======== INFORMATION SHOWN
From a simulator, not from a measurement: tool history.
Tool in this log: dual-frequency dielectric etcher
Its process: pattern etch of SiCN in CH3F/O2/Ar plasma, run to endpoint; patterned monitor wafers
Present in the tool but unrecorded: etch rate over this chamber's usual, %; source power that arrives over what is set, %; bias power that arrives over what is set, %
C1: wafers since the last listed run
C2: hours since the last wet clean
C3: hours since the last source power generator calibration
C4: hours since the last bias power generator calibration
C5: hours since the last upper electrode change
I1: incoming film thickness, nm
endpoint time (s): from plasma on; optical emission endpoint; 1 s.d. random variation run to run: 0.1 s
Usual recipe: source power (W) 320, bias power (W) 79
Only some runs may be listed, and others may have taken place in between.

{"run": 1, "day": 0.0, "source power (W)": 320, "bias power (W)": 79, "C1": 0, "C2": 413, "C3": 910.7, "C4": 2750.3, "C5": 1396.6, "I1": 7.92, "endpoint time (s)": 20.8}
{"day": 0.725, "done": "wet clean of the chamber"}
================

Every line of the material must be returned exactly as it appears.

From a simulator, not from a measurement: tool history.
Tool in this log: dual-frequency dielectric etcher
Its process: pattern etch of SiCN in CH3F/O2/Ar plasma, run to endpoint; patterned monitor wafers
Present in the tool but unrecorded: etch rate over this chamber's usual, %; source power that arrives over what is set, %; bias power that arrives over what is set, %
C1: wafers since the last listed run
C2: hours since the last wet clean
C3: hours since the last source power generator calibration
C4: hours since the last bias power generator calibration
C5: hours since the last upper electrode change
I1: incoming film thickness, nm
endpoint time (s): from plasma on; optical emission endpoint; 1 s.d. random variation run to run: 0.1 s
Usual recipe: source power (W) 320, bias power (W) 79
Only some runs may be listed, and others may have taken place in between.

{"run": 1, "day": 0.0, "source power (W)": 320, "bias power (W)": 79, "C1": 0, "C2": 413, "C3": 910.7, "C4": 2750.3, "C5": 1396.6, "I1": 7.92, "endpoint time (s)": 20.8}
{"day": 0.725, "done": "wet clean of the chamber"}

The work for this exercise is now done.